Requirement → Going down the data below, set down exactly the line with "row of cells)." and each line after it through the line with "of that step."; no other lines.

Record excerpts →
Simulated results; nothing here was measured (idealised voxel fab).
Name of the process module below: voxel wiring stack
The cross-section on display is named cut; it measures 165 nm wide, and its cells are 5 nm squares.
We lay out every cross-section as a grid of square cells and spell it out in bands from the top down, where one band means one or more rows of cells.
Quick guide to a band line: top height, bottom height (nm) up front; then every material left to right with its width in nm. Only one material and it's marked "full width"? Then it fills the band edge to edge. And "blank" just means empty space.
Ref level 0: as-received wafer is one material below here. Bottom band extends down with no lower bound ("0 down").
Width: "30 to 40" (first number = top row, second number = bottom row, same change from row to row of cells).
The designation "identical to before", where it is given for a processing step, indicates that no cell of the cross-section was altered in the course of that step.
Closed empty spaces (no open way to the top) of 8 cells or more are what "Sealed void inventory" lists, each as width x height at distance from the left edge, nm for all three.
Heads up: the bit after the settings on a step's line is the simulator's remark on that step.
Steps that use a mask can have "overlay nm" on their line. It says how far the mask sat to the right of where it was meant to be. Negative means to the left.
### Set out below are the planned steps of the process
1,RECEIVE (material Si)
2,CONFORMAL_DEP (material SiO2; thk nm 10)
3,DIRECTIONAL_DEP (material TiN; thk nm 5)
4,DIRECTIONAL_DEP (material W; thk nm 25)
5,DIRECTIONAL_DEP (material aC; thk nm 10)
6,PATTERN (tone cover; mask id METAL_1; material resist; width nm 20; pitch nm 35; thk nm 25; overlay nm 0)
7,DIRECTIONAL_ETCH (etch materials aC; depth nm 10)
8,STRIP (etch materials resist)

Problem solution →
Width: "30 to 40" (first number = top row, second number = bottom row, same change from row to row of cells).
The designation "identical to before", where it is given for a processing step, indicates that no cell of the cross-section was altered in the course of that step.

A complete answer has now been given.